**EXERCISE:** Using the listing below, print exactly everything from the line with "step 2, PVD (material" down to the line with "trench : Si", both included, and nothing more.

--- --- ---

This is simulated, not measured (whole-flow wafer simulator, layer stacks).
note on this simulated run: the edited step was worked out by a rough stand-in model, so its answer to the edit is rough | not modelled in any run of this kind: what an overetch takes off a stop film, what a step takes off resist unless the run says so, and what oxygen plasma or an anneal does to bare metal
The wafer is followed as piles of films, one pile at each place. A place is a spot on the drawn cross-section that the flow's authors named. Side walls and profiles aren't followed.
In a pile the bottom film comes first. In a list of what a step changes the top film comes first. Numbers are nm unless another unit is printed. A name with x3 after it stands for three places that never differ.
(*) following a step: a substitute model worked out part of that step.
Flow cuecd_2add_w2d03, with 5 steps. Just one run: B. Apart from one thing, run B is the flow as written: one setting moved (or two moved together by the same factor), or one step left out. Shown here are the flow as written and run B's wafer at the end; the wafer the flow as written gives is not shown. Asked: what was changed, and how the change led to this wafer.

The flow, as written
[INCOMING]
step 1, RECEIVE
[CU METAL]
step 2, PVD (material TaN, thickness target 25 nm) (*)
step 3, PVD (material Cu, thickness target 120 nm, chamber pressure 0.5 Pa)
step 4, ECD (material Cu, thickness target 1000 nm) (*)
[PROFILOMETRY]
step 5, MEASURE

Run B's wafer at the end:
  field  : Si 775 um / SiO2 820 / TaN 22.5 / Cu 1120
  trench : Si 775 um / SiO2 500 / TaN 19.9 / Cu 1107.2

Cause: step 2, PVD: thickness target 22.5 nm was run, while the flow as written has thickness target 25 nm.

--- --- ---

**ANSWER BOX:**
step 2, PVD (material TaN, thickness target 25 nm) (*)
step 3, PVD (material Cu, thickness target 120 nm, chamber pressure 0.5 Pa)
step 4, ECD (material Cu, thickness target 1000 nm) (*)
[PROFILOMETRY]
step 5, MEASURE

Run B's wafer at the end:
  field  : Si 775 um / SiO2 820 / TaN 22.5 / Cu 1120
  trench : Si 775 um / SiO2 500 / TaN 19.9 / Cu 1107.2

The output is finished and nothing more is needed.